INFORMATION SHOWN:
Start of Block
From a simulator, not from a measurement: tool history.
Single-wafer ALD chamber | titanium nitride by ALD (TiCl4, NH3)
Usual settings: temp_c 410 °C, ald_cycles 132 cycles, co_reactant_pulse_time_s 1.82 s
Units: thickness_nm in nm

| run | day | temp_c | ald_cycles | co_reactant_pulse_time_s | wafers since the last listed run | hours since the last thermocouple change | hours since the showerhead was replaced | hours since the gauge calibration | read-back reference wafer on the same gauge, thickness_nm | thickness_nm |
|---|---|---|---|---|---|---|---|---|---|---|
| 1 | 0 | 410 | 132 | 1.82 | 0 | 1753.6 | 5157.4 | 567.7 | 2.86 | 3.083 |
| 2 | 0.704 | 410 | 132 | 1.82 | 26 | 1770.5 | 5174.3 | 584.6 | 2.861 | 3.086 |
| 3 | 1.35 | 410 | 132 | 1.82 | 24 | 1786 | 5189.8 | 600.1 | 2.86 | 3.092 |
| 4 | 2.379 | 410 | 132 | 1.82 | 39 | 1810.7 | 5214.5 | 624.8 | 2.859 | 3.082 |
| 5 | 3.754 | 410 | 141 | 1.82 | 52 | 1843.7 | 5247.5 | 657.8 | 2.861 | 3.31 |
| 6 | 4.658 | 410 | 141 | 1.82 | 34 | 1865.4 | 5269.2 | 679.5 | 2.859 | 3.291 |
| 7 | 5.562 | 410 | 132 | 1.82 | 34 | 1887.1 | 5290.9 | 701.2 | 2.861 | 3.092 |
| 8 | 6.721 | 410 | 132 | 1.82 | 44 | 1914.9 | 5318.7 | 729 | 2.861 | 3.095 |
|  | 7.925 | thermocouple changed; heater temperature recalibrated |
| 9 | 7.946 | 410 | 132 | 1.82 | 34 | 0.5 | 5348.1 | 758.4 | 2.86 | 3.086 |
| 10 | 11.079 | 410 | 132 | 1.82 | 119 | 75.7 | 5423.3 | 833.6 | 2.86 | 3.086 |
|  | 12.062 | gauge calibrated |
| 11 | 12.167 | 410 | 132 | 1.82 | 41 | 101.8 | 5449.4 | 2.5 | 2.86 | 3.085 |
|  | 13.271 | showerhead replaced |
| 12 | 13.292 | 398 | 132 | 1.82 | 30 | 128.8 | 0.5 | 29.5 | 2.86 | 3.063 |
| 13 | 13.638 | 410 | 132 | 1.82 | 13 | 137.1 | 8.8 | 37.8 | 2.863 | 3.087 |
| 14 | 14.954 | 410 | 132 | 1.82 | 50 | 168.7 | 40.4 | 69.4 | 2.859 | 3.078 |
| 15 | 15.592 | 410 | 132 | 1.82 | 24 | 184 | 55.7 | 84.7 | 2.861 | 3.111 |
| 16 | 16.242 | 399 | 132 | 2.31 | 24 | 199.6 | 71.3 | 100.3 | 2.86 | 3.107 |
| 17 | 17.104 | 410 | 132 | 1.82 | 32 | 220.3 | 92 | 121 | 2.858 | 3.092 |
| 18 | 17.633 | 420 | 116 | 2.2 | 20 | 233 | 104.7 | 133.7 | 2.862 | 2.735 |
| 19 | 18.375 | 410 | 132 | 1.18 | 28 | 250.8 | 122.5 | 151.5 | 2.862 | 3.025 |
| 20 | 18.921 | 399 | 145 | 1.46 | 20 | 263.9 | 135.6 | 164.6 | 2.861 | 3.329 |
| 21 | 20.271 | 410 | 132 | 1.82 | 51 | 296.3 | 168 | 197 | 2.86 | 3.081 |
End of Block

Out of the material above, output word for word the line with "2.863 | 3.087 |", the line with "2.862 | 2.735 |", and all lines between them, with nothing else.

| 13 | 13.638 | 410 | 132 | 1.82 | 13 | 137.1 | 8.8 | 37.8 | 2.863 | 3.087 |
| 14 | 14.954 | 410 | 132 | 1.82 | 50 | 168.7 | 40.4 | 69.4 | 2.859 | 3.078 |
| 15 | 15.592 | 410 | 132 | 1.82 | 24 | 184 | 55.7 | 84.7 | 2.861 | 3.111 |
| 16 | 16.242 | 399 | 132 | 2.31 | 24 | 199.6 | 71.3 | 100.3 | 2.86 | 3.107 |
| 17 | 17.104 | 410 | 132 | 1.82 | 32 | 220.3 | 92 | 121 | 2.858 | 3.092 |
| 18 | 17.633 | 420 | 116 | 2.2 | 20 | 233 | 104.7 | 133.7 | 2.862 | 2.735 |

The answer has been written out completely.